## INPUT DATA
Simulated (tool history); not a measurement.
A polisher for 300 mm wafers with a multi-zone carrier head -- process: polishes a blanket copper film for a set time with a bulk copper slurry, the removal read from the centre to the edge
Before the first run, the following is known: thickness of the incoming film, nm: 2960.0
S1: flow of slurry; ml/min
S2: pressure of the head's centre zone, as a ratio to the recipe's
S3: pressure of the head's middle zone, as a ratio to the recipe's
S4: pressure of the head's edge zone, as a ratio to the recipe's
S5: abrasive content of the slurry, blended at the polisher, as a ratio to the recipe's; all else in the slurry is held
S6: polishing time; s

## WORK REQUEST
Without changing a word, write out each entry again.

## EXERCISE RESULT
Simulated (tool history); not a measurement.
A polisher for 300 mm wafers with a multi-zone carrier head -- process: polishes a blanket copper film for a set time with a bulk copper slurry, the removal read from the centre to the edge
Before the first run, the following is known: thickness of the incoming film, nm: 2960.0
S1: flow of slurry; ml/min
S2: pressure of the head's centre zone, as a ratio to the recipe's
S3: pressure of the head's middle zone, as a ratio to the recipe's
S4: pressure of the head's edge zone, as a ratio to the recipe's
S5: abrasive content of the slurry, blended at the polisher, as a ratio to the recipe's; all else in the slurry is held
S6: polishing time; s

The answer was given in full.